_REQUIRED ACTION_. Retype each line exactly as it stands, beginning at the first line of the material and finishing with the line that contains "Quiz time! Can".

══ DATA EXCERPTS ══

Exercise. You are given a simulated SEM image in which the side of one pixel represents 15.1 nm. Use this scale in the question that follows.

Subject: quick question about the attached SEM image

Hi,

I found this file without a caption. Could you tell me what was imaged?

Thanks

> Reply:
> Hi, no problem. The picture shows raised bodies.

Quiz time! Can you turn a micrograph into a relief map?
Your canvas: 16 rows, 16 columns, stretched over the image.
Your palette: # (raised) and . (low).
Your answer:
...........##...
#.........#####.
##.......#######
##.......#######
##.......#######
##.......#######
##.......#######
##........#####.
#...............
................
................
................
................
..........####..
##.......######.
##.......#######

═══

_WRITTEN ANSWER_.
Exercise. You are given a simulated SEM image in which the side of one pixel represents 15.1 nm. Use this scale in the question that follows.

Subject: quick question about the attached SEM image

Hi,

I found this file without a caption. Could you tell me what was imaged?

Thanks

> Reply:
> Hi, no problem. The picture shows raised bodies.

Quiz time! Can you turn a micrograph into a relief map?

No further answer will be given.